Content starts

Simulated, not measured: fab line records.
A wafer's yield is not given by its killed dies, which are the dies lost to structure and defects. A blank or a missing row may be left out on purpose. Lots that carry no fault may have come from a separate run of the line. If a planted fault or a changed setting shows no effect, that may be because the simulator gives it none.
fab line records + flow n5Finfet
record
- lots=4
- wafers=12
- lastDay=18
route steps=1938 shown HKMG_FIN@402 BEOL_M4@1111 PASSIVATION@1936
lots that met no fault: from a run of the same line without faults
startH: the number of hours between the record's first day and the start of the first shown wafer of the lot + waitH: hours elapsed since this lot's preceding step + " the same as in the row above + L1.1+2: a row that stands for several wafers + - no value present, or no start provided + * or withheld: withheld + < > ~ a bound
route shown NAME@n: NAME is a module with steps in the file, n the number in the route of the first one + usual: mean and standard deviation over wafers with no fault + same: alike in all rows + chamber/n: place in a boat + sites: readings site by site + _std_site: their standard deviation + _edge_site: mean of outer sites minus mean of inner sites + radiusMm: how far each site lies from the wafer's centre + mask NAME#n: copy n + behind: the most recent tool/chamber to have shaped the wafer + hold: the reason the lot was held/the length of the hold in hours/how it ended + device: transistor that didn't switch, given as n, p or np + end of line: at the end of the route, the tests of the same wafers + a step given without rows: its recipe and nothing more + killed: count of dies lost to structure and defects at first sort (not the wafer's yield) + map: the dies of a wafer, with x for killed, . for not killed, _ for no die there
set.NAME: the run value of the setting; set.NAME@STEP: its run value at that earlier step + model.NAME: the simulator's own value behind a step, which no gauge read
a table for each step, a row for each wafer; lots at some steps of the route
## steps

Content ends

(Assignment)
For each entry above, write out an exact copy.

(Written answer)
Simulated, not measured: fab line records.
A wafer's yield is not given by its killed dies, which are the dies lost to structure and defects. A blank or a missing row may be left out on purpose. Lots that carry no fault may have come from a separate run of the line. If a planted fault or a changed setting shows no effect, that may be because the simulator gives it none.
fab line records + flow n5Finfet
record
- lots=4
- wafers=12
- lastDay=18
route steps=1938 shown HKMG_FIN@402 BEOL_M4@1111 PASSIVATION@1936
lots that met no fault: from a run of the same line without faults
startH: the number of hours between the record's first day and the start of the first shown wafer of the lot + waitH: hours elapsed since this lot's preceding step + " the same as in the row above + L1.1+2: a row that stands for several wafers + - no value present, or no start provided + * or withheld: withheld + < > ~ a bound
route shown NAME@n: NAME is a module with steps in the file, n the number in the route of the first one + usual: mean and standard deviation over wafers with no fault + same: alike in all rows + chamber/n: place in a boat + sites: readings site by site + _std_site: their standard deviation + _edge_site: mean of outer sites minus mean of inner sites + radiusMm: how far each site lies from the wafer's centre + mask NAME#n: copy n + behind: the most recent tool/chamber to have shaped the wafer + hold: the reason the lot was held/the length of the hold in hours/how it ended + device: transistor that didn't switch, given as n, p or np + end of line: at the end of the route, the tests of the same wafers + a step given without rows: its recipe and nothing more + killed: count of dies lost to structure and defects at first sort (not the wafer's yield) + map: the dies of a wafer, with x for killed, . for not killed, _ for no die there
set.NAME: the run value of the setting; set.NAME@STEP: its run value at that earlier step + model.NAME: the simulator's own value behind a step, which no gauge read
a table for each step, a row for each wafer; lots at some steps of the route
## steps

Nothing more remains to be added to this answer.